BRIEF —
From the line with "15 to 10: TiN throughout" through the line with "below 10: unchanged", inclusive, return each line of the data below exactly and leave the rest out.

DATASET ENTRIES —
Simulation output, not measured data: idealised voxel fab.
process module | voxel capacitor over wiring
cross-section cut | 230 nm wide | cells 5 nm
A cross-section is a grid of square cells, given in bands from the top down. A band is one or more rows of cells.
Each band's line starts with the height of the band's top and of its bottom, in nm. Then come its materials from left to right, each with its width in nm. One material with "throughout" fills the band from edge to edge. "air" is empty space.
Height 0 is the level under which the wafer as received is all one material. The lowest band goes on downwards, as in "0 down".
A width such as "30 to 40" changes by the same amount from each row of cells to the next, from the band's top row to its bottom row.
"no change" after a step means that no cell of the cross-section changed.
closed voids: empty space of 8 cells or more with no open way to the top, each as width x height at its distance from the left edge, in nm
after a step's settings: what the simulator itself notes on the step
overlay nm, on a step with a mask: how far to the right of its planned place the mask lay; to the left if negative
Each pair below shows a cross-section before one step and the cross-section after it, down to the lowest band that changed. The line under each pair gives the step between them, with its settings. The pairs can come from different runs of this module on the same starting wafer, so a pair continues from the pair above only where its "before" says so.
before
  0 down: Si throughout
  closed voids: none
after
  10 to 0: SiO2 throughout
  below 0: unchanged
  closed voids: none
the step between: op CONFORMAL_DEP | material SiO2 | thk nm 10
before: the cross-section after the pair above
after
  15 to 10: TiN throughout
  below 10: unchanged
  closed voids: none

EXPECTED ANSWER —
  15 to 10: TiN throughout
  below 10: unchanged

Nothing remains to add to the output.